- _BRIEF_: Print nothing except the lines of the listing below from the line with "172 | SOFTBAKE (*)" to the line with "177 | STRIP | chemistry O2 (+)", each exactly as written, both ends included.

- _RECORDED INFORMATION_:
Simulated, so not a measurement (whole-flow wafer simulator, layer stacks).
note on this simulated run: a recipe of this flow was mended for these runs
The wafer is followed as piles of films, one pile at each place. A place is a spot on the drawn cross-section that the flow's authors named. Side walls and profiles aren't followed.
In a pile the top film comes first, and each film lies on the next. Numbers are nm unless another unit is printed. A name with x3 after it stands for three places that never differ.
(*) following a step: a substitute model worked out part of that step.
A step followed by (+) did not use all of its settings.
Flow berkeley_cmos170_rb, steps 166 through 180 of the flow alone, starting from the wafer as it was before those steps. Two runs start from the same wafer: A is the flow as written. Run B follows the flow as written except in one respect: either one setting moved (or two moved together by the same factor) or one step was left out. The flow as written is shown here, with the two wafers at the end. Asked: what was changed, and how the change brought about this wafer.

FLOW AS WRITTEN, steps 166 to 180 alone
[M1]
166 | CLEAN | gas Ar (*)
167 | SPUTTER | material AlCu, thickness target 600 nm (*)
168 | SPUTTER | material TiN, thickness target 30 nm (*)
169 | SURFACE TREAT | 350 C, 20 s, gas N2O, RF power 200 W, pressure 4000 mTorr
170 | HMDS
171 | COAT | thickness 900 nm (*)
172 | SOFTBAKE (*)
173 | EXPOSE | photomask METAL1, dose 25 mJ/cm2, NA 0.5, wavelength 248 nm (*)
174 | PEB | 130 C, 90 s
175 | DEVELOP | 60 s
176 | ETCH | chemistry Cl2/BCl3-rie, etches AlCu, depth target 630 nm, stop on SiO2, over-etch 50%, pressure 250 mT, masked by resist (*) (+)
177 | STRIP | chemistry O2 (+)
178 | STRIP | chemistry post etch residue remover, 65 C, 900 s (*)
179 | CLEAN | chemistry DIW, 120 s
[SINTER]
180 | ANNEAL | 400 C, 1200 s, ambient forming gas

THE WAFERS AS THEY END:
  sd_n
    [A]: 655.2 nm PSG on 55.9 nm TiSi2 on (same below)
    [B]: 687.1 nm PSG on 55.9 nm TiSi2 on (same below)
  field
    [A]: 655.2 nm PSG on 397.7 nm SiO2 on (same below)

- _WRITTEN RESPONSE_:
172 | SOFTBAKE (*)
173 | EXPOSE | photomask METAL1, dose 25 mJ/cm2, NA 0.5, wavelength 248 nm (*)
174 | PEB | 130 C, 90 s
175 | DEVELOP | 60 s
176 | ETCH | chemistry Cl2/BCl3-rie, etches AlCu, depth target 630 nm, stop on SiO2, over-etch 50%, pressure 250 mT, masked by resist (*) (+)
177 | STRIP | chemistry O2 (+)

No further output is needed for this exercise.